* INPUT DATA *
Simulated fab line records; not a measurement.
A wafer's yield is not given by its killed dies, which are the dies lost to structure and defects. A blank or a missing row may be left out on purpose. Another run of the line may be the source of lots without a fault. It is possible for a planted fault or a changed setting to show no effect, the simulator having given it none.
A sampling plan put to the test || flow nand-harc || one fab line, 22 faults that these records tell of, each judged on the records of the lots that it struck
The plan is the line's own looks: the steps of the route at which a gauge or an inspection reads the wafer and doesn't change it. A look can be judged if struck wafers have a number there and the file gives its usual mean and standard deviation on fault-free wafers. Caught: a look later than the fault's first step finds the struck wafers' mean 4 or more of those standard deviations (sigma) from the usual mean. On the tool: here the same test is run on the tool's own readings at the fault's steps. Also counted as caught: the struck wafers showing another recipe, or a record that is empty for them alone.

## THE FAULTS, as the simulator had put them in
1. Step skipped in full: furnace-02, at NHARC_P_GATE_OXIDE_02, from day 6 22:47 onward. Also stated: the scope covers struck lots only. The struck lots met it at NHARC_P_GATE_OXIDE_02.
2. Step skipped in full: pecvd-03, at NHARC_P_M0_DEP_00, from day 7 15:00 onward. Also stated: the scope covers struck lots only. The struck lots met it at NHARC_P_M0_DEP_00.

* ACTION ITEM *
Up to and including the line containing "1. Step skipped", please write out the listing exactly, starting from its first line.

* WRITTEN SOLUTION *
Simulated fab line records; not a measurement.
A wafer's yield is not given by its killed dies, which are the dies lost to structure and defects. A blank or a missing row may be left out on purpose. Another run of the line may be the source of lots without a fault. It is possible for a planted fault or a changed setting to show no effect, the simulator having given it none.
A sampling plan put to the test || flow nand-harc || one fab line, 22 faults that these records tell of, each judged on the records of the lots that it struck
The plan is the line's own looks: the steps of the route at which a gauge or an inspection reads the wafer and doesn't change it. A look can be judged if struck wafers have a number there and the file gives its usual mean and standard deviation on fault-free wafers. Caught: a look later than the fault's first step finds the struck wafers' mean 4 or more of those standard deviations (sigma) from the usual mean. On the tool: here the same test is run on the tool's own readings at the fault's steps. Also counted as caught: the struck wafers showing another recipe, or a record that is empty for them alone.

## THE FAULTS, as the simulator had put them in
1. Step skipped in full: furnace-02, at NHARC_P_GATE_OXIDE_02, from day 6 22:47 onward. Also stated: the scope covers struck lots only. The struck lots met it at NHARC_P_GATE_OXIDE_02.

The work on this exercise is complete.